→ **Assigned task**
From the first line to the last, copy the material exactly.

→ **Supplied data**
+===+
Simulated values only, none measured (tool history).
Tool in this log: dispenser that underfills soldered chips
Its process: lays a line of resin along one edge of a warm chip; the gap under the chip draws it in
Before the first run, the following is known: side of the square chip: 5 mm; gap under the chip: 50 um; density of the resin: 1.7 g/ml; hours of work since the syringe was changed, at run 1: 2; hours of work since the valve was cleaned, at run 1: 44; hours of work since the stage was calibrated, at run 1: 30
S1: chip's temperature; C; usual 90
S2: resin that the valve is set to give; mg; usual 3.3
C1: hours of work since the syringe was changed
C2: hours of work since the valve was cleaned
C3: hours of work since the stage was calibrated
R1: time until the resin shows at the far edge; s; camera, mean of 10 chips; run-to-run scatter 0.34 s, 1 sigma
+===+

→ **Answer space**
Simulated values only, none measured (tool history).
Tool in this log: dispenser that underfills soldered chips
Its process: lays a line of resin along one edge of a warm chip; the gap under the chip draws it in
Before the first run, the following is known: side of the square chip: 5 mm; gap under the chip: 50 um; density of the resin: 1.7 g/ml; hours of work since the syringe was changed, at run 1: 2; hours of work since the valve was cleaned, at run 1: 44; hours of work since the stage was calibrated, at run 1: 30
S1: chip's temperature; C; usual 90
S2: resin that the valve is set to give; mg; usual 3.3
C1: hours of work since the syringe was changed
C2: hours of work since the valve was cleaned
C3: hours of work since the stage was calibrated
R1: time until the resin shows at the far edge; s; camera, mean of 10 chips; run-to-run scatter 0.34 s, 1 sigma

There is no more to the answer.